*Work order:* Set down exactly, from the records below, the line with "slurry_solids: abrasive content" through the line with "The listed runs", and nothing else.

*Entries provided:*
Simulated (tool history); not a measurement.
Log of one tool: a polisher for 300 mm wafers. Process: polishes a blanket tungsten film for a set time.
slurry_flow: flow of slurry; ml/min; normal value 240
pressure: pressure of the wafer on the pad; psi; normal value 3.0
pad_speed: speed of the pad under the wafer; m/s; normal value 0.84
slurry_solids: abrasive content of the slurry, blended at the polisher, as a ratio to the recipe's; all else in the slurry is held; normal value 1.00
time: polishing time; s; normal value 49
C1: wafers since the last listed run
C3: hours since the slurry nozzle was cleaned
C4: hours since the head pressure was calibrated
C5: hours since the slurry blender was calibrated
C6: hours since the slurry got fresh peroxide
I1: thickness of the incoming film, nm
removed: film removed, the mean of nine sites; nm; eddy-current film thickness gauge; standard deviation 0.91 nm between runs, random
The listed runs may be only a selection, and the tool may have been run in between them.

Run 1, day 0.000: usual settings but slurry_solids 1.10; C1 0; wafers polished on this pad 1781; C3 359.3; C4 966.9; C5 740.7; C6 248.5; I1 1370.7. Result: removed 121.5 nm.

*Your solution:*
slurry_solids: abrasive content of the slurry, blended at the polisher, as a ratio to the recipe's; all else in the slurry is held; normal value 1.00
time: polishing time; s; normal value 49
C1: wafers since the last listed run
C3: hours since the slurry nozzle was cleaned
C4: hours since the head pressure was calibrated
C5: hours since the slurry blender was calibrated
C6: hours since the slurry got fresh peroxide
I1: thickness of the incoming film, nm
removed: film removed, the mean of nine sites; nm; eddy-current film thickness gauge; standard deviation 0.91 nm between runs, random
The listed runs may be only a selection, and the tool may have been run in between them.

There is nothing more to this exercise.